» **Required action**: Write each line again exactly as it is, from the opening line of the records below through the one containing "Comparing a struck", and add nothing.

» **Provided information**:
-------------------------
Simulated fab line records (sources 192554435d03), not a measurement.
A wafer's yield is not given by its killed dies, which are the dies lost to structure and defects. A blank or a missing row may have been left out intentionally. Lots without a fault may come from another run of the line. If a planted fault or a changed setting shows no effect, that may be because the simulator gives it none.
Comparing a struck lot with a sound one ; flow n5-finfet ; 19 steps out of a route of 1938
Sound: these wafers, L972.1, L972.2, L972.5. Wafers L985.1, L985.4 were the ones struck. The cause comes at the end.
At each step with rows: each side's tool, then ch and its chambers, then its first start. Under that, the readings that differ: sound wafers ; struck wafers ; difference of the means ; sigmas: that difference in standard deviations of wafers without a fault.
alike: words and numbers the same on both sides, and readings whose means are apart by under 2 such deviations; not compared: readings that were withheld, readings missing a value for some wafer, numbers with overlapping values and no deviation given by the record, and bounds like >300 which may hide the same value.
-------------------------

» **Written solution**:
Simulated fab line records (sources 192554435d03), not a measurement.
A wafer's yield is not given by its killed dies, which are the dies lost to structure and defects. A blank or a missing row may have been left out intentionally. Lots without a fault may come from another run of the line. If a planted fault or a changed setting shows no effect, that may be because the simulator gives it none.
Comparing a struck lot with a sound one ; flow n5-finfet ; 19 steps out of a route of 1938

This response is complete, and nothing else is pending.